* **Work request**: The answer must consist of every record below, transcribed exactly.

───

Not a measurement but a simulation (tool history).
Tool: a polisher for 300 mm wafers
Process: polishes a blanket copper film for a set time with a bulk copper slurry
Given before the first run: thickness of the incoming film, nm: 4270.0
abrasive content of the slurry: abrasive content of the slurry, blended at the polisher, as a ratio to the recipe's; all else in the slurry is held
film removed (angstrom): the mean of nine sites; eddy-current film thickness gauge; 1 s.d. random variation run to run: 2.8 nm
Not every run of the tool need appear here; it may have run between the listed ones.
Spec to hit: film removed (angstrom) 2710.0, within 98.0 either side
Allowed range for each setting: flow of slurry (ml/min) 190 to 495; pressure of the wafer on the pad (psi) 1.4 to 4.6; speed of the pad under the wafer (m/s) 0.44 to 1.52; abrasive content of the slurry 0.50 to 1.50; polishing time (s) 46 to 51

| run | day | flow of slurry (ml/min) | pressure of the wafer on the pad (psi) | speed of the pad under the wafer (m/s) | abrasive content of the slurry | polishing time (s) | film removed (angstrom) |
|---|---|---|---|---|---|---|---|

───

* **Task answer**:
Not a measurement but a simulation (tool history).
Tool: a polisher for 300 mm wafers
Process: polishes a blanket copper film for a set time with a bulk copper slurry
Given before the first run: thickness of the incoming film, nm: 4270.0
abrasive content of the slurry: abrasive content of the slurry, blended at the polisher, as a ratio to the recipe's; all else in the slurry is held
film removed (angstrom): the mean of nine sites; eddy-current film thickness gauge; 1 s.d. random variation run to run: 2.8 nm
Not every run of the tool need appear here; it may have run between the listed ones.
Spec to hit: film removed (angstrom) 2710.0, within 98.0 either side
Allowed range for each setting: flow of slurry (ml/min) 190 to 495; pressure of the wafer on the pad (psi) 1.4 to 4.6; speed of the pad under the wafer (m/s) 0.44 to 1.52; abrasive content of the slurry 0.50 to 1.50; polishing time (s) 46 to 51

| run | day | flow of slurry (ml/min) | pressure of the wafer on the pad (psi) | speed of the pad under the wafer (m/s) | abrasive content of the slurry | polishing time (s) | film removed (angstrom) |
|---|---|---|---|---|---|---|---|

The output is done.